RECORDS SHOWN>

━━━━━━

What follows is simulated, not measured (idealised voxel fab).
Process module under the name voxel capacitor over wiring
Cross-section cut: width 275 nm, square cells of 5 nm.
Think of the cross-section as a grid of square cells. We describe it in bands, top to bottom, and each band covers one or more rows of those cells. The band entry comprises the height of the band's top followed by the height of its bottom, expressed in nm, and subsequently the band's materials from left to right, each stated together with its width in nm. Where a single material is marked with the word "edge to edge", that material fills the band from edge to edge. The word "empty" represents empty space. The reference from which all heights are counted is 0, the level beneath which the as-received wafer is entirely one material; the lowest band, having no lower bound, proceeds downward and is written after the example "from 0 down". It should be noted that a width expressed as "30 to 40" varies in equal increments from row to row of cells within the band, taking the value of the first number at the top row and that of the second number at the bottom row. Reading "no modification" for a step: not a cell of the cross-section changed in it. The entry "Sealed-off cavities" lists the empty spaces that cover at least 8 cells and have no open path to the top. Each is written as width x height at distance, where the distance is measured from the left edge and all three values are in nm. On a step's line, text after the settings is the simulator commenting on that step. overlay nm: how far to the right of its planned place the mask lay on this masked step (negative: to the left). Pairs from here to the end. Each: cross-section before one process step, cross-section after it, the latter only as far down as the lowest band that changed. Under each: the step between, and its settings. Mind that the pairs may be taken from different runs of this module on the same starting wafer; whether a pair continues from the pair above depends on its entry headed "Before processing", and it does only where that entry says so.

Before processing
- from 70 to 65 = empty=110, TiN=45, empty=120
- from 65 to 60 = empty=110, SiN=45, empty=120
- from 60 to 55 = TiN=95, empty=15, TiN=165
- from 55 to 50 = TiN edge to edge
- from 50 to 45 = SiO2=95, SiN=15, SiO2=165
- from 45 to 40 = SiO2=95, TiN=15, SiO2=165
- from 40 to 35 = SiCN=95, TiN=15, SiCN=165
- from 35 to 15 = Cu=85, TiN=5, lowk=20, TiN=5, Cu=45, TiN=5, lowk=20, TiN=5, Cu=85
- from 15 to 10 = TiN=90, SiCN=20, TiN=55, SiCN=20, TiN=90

━━━━━━

Which lines above run from the one containing "- from 45 to 40 = SiO2=95, TiN=15, SiO2=165" down to the one containing "- from 35 to"? Repeat exactly those, both ends included, and nothing else.

WRITTEN RESPONSE>
- from 45 to 40 = SiO2=95, TiN=15, SiO2=165
- from 40 to 35 = SiCN=95, TiN=15, SiCN=165
- from 35 to 15 = Cu=85, TiN=5, lowk=20, TiN=5, Cu=45, TiN=5, lowk=20, TiN=5, Cu=85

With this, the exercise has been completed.